*** Opening Supplied entries ***
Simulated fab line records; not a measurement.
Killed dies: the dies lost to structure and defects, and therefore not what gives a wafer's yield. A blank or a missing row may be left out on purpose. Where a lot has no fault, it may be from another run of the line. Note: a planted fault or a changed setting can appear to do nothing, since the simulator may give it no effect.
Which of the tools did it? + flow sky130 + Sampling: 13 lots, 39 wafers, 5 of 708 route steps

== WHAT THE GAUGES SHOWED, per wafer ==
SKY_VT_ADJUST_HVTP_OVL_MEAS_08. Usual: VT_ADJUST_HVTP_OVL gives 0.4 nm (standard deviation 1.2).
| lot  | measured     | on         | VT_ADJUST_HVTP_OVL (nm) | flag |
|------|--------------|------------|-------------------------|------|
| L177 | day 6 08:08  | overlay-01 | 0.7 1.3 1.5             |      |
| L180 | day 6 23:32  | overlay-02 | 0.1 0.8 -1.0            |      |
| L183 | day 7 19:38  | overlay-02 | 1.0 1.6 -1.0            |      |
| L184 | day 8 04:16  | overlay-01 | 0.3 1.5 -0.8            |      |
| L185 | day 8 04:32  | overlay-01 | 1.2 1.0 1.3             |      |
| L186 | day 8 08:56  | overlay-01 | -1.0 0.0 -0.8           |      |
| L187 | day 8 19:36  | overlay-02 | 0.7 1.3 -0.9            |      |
*** Closing Supplied entries ***

Assigned task: From the opening line of the data above through the line holding "Which of the", give every line again exactly as it stands.

Answer space:
Simulated fab line records; not a measurement.
Killed dies: the dies lost to structure and defects, and therefore not what gives a wafer's yield. A blank or a missing row may be left out on purpose. Where a lot has no fault, it may be from another run of the line. Note: a planted fault or a changed setting can appear to do nothing, since the simulator may give it no effect.
Which of the tools did it? + flow sky130 + Sampling: 13 lots, 39 wafers, 5 of 708 route steps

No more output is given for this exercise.